*Action item*: Copy out, exactly, the first line of the entries below and every line after it through the one containing "A sampling plan".

*** Opening of Record excerpts ***
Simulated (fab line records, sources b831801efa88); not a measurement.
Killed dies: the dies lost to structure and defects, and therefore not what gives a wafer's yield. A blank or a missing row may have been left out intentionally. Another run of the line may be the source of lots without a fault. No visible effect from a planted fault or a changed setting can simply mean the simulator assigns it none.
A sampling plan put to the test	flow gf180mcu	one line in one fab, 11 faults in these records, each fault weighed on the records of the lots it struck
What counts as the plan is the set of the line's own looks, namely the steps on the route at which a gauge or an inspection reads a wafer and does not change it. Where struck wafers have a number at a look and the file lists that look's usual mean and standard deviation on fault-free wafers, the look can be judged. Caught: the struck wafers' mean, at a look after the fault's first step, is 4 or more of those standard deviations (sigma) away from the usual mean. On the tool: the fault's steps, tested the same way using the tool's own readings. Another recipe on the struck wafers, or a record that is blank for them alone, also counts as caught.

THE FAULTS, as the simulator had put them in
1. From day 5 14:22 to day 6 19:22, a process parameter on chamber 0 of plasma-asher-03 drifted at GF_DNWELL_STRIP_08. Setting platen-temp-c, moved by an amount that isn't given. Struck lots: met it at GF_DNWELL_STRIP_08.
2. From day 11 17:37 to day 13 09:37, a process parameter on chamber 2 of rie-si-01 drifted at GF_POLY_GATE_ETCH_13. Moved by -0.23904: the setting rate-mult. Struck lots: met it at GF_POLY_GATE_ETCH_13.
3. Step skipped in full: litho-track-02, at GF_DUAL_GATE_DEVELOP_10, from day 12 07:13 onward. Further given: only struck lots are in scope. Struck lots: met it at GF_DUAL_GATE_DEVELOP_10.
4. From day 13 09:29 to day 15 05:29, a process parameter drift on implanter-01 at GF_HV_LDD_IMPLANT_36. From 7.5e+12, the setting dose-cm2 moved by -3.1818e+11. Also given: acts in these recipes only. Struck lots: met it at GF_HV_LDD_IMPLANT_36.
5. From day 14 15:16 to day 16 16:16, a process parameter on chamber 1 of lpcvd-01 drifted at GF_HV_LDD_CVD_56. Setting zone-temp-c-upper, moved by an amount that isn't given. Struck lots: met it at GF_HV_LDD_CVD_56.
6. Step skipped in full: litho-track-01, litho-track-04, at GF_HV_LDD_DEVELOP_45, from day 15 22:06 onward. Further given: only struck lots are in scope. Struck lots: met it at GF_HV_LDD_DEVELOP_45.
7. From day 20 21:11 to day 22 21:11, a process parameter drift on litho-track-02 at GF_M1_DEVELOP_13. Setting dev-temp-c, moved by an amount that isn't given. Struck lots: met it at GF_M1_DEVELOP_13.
*** Close of Record excerpts ***

*Exercise result*:
Simulated (fab line records, sources b831801efa88); not a measurement.
Killed dies: the dies lost to structure and defects, and therefore not what gives a wafer's yield. A blank or a missing row may have been left out intentionally. Another run of the line may be the source of lots without a fault. No visible effect from a planted fault or a changed setting can simply mean the simulator assigns it none.
A sampling plan put to the test	flow gf180mcu	one line in one fab, 11 faults in these records, each fault weighed on the records of the lots it struck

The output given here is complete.